◆ Information supplied:
===

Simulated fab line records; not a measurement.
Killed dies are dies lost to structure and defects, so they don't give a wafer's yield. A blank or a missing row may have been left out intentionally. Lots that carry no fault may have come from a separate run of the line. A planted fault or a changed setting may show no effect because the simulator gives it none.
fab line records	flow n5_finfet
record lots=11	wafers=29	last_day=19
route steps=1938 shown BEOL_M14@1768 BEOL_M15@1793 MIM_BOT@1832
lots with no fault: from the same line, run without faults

===

◆ Action item:
Restate the listing in full, word for word.

◆ Exercise response:
Simulated fab line records; not a measurement.
Killed dies are dies lost to structure and defects, so they don't give a wafer's yield. A blank or a missing row may have been left out intentionally. Lots that carry no fault may have come from a separate run of the line. A planted fault or a changed setting may show no effect because the simulator gives it none.
fab line records	flow n5_finfet
record lots=11	wafers=29	last_day=19
route steps=1938 shown BEOL_M14@1768 BEOL_M15@1793 MIM_BOT@1832
lots with no fault: from the same line, run without faults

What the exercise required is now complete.